─── Records provided
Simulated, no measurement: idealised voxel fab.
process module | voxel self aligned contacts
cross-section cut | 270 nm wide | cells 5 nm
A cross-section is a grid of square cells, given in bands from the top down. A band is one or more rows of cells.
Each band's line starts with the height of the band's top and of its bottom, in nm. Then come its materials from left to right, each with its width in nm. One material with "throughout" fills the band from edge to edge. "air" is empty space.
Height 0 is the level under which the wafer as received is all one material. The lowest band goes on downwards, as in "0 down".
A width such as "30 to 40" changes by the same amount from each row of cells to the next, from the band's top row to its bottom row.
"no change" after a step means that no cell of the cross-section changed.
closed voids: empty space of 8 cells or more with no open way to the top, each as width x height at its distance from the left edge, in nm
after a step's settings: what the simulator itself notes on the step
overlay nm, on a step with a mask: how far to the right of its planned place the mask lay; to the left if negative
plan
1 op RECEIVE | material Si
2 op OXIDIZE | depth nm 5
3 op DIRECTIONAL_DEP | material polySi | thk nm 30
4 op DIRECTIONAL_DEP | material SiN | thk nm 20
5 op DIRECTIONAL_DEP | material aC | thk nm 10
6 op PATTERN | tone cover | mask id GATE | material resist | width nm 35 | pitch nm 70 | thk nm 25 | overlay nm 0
──────

**Work request:** Return only the lines from the beginning of the material up to and including the line with "5 op DIRECTIONAL_DEP", exactly as written.

**Exercise response:**
Simulated, no measurement: idealised voxel fab.
process module | voxel self aligned contacts
cross-section cut | 270 nm wide | cells 5 nm
A cross-section is a grid of square cells, given in bands from the top down. A band is one or more rows of cells.
Each band's line starts with the height of the band's top and of its bottom, in nm. Then come its materials from left to right, each with its width in nm. One material with "throughout" fills the band from edge to edge. "air" is empty space.
Height 0 is the level under which the wafer as received is all one material. The lowest band goes on downwards, as in "0 down".
A width such as "30 to 40" changes by the same amount from each row of cells to the next, from the band's top row to its bottom row.
"no change" after a step means that no cell of the cross-section changed.
closed voids: empty space of 8 cells or more with no open way to the top, each as width x height at its distance from the left edge, in nm
after a step's settings: what the simulator itself notes on the step
overlay nm, on a step with a mask: how far to the right of its planned place the mask lay; to the left if negative
plan
1 op RECEIVE | material Si
2 op OXIDIZE | depth nm 5
3 op DIRECTIONAL_DEP | material polySi | thk nm 30
4 op DIRECTIONAL_DEP | material SiN | thk nm 20
5 op DIRECTIONAL_DEP | material aC | thk nm 10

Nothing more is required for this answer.